## Task item
Starting with the opening line of the material, restate every line word for word, and end on the line containing "A wafer's yield".

## Recorded information
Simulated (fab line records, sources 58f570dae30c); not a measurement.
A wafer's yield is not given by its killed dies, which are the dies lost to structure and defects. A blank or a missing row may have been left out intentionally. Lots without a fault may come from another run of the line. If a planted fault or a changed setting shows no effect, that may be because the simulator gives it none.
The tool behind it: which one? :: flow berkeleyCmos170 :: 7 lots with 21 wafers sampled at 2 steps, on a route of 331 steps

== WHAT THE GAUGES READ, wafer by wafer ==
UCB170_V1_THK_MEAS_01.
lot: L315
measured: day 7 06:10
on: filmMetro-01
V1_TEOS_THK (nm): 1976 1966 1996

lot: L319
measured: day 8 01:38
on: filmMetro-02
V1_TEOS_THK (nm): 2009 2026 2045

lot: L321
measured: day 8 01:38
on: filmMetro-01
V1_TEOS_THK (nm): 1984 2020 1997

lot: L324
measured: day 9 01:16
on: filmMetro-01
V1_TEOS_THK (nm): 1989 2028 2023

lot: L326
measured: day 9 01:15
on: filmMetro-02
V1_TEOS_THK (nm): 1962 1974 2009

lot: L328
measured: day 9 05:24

## Your response
Simulated (fab line records, sources 58f570dae30c); not a measurement.
A wafer's yield is not given by its killed dies, which are the dies lost to structure and defects. A blank or a missing row may have been left out intentionally. Lots without a fault may come from another run of the line. If a planted fault or a changed setting shows no effect, that may be because the simulator gives it none.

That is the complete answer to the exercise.